## THE DATA
[Start of section]

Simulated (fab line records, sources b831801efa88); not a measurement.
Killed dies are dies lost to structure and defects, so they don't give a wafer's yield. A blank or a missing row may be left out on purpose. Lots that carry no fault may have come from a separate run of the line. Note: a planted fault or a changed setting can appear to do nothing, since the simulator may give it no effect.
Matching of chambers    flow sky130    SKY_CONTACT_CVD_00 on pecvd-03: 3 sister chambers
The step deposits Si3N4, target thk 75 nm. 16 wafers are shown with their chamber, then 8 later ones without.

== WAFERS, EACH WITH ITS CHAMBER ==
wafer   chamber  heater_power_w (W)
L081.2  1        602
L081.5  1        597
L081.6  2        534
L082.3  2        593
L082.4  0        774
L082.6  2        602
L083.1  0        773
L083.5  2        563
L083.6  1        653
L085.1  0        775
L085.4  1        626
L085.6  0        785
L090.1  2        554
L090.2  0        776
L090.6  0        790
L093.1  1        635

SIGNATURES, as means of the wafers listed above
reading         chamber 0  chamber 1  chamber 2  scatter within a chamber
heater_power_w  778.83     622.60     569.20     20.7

[End of section]

Your answer must be the data above, copied exactly from its first line through the line containing "within a chamber", and nothing more.

## WRITTEN SOLUTION
Simulated (fab line records, sources b831801efa88); not a measurement.
Killed dies are dies lost to structure and defects, so they don't give a wafer's yield. A blank or a missing row may be left out on purpose. Lots that carry no fault may have come from a separate run of the line. Note: a planted fault or a changed setting can appear to do nothing, since the simulator may give it no effect.
Matching of chambers    flow sky130    SKY_CONTACT_CVD_00 on pecvd-03: 3 sister chambers
The step deposits Si3N4, target thk 75 nm. 16 wafers are shown with their chamber, then 8 later ones without.

== WAFERS, EACH WITH ITS CHAMBER ==
wafer   chamber  heater_power_w (W)
L081.2  1        602
L081.5  1        597
L081.6  2        534
L082.3  2        593
L082.4  0        774
L082.6  2        602
L083.1  0        773
L083.5  2        563
L083.6  1        653
L085.1  0        775
L085.4  1        626
L085.6  0        785
L090.1  2        554
L090.2  0        776
L090.6  0        790
L093.1  1        635

SIGNATURES, as means of the wafers listed above
reading         chamber 0  chamber 1  chamber 2  scatter within a chamber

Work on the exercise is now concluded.